DATA >>
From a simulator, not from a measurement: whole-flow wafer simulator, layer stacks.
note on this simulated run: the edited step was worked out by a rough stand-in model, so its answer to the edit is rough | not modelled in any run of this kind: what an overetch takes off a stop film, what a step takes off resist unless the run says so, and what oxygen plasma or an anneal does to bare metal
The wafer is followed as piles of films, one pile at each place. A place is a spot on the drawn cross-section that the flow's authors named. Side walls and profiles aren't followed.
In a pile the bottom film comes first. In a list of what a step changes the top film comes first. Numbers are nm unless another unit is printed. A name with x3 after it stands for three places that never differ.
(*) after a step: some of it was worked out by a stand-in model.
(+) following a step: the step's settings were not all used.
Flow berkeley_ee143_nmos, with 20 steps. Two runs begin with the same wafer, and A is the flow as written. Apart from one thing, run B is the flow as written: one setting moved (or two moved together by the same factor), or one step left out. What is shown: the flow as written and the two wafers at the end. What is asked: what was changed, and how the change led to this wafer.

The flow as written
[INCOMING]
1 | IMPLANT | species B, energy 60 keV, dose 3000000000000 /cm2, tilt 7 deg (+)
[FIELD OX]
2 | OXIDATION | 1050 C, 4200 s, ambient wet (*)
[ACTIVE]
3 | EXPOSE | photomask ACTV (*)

ASSIGNMENT >>
With nothing left out, transcribe the records above exactly.

EXERCISE SOLUTION >>
From a simulator, not from a measurement: whole-flow wafer simulator, layer stacks.
note on this simulated run: the edited step was worked out by a rough stand-in model, so its answer to the edit is rough | not modelled in any run of this kind: what an overetch takes off a stop film, what a step takes off resist unless the run says so, and what oxygen plasma or an anneal does to bare metal
The wafer is followed as piles of films, one pile at each place. A place is a spot on the drawn cross-section that the flow's authors named. Side walls and profiles aren't followed.
In a pile the bottom film comes first. In a list of what a step changes the top film comes first. Numbers are nm unless another unit is printed. A name with x3 after it stands for three places that never differ.
(*) after a step: some of it was worked out by a stand-in model.
(+) following a step: the step's settings were not all used.
Flow berkeley_ee143_nmos, with 20 steps. Two runs begin with the same wafer, and A is the flow as written. Apart from one thing, run B is the flow as written: one setting moved (or two moved together by the same factor), or one step left out. What is shown: the flow as written and the two wafers at the end. What is asked: what was changed, and how the change led to this wafer.

The flow as written
[INCOMING]
1 | IMPLANT | species B, energy 60 keV, dose 3000000000000 /cm2, tilt 7 deg (+)
[FIELD OX]
2 | OXIDATION | 1050 C, 4200 s, ambient wet (*)
[ACTIVE]
3 | EXPOSE | photomask ACTV (*)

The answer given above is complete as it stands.